- Data shown
>>>
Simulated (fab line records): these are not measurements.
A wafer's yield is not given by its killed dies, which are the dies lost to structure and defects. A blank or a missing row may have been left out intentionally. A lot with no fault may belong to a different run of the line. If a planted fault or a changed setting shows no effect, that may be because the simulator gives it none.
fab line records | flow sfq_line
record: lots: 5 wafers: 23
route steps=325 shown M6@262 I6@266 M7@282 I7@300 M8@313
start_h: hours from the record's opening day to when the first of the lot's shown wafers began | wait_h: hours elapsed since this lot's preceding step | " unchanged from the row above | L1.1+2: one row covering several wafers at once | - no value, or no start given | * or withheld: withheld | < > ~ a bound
<<<

- Assigned task
Could you reproduce, exactly, every line above from the line with "fab line records | flow sfq_line" to the line with "route steps=325 shown", and no other line? Both ends count.

- Answer section
fab line records | flow sfq_line
record: lots: 5 wafers: 23
route steps=325 shown M6@262 I6@266 M7@282 I7@300 M8@313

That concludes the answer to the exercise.